- TASK ITEM: Reproduce the listing that follows with no differences at all.

- STUDY MATERIAL:
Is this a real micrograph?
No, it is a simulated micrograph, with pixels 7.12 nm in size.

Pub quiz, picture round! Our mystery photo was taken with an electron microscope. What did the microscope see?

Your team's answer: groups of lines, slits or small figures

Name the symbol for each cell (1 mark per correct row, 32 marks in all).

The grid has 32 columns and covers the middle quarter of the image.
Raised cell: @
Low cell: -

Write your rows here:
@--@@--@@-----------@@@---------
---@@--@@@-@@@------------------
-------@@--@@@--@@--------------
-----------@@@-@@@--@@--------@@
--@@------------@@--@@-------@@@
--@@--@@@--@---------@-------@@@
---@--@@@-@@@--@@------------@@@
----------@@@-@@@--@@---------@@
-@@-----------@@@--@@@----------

- ANSWER BOX:
Is this a real micrograph?
No, it is a simulated micrograph, with pixels 7.12 nm in size.

Pub quiz, picture round! Our mystery photo was taken with an electron microscope. What did the microscope see?

Your team's answer: groups of lines, slits or small figures

Name the symbol for each cell (1 mark per correct row, 32 marks in all).

The grid has 32 columns and covers the middle quarter of the image.
Raised cell: @
Low cell: -

Write your rows here:
@--@@--@@-----------@@@---------
---@@--@@@-@@@------------------
-------@@--@@@--@@--------------
-----------@@@-@@@--@@--------@@
--@@------------@@--@@-------@@@
--@@--@@@--@---------@-------@@@
---@--@@@-@@@--@@------------@@@
----------@@@-@@@--@@---------@@
-@@-----------@@@--@@@----------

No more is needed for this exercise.